# # # # #

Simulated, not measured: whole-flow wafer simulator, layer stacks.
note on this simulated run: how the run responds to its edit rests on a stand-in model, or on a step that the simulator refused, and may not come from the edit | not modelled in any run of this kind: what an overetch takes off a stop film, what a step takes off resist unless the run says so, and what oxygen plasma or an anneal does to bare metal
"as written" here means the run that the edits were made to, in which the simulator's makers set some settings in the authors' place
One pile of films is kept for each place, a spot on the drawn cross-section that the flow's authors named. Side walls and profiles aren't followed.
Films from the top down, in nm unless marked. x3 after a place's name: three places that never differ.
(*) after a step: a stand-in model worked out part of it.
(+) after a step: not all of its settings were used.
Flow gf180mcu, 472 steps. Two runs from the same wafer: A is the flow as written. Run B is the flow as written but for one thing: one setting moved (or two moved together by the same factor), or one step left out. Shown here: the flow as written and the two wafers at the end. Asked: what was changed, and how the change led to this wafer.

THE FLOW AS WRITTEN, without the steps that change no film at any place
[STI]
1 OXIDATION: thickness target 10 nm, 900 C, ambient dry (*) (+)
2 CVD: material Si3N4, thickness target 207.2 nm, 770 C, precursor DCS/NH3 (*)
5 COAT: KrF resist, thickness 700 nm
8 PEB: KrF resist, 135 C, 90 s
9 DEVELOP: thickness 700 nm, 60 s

# # # # #

* **Work instruction**
Nothing but an exact copy of the lines from the start of the entries through the line containing "the authors' place" belongs in the response.

* **Answer space**
Simulated, not measured: whole-flow wafer simulator, layer stacks.
note on this simulated run: how the run responds to its edit rests on a stand-in model, or on a step that the simulator refused, and may not come from the edit | not modelled in any run of this kind: what an overetch takes off a stop film, what a step takes off resist unless the run says so, and what oxygen plasma or an anneal does to bare metal
"as written" here means the run that the edits were made to, in which the simulator's makers set some settings in the authors' place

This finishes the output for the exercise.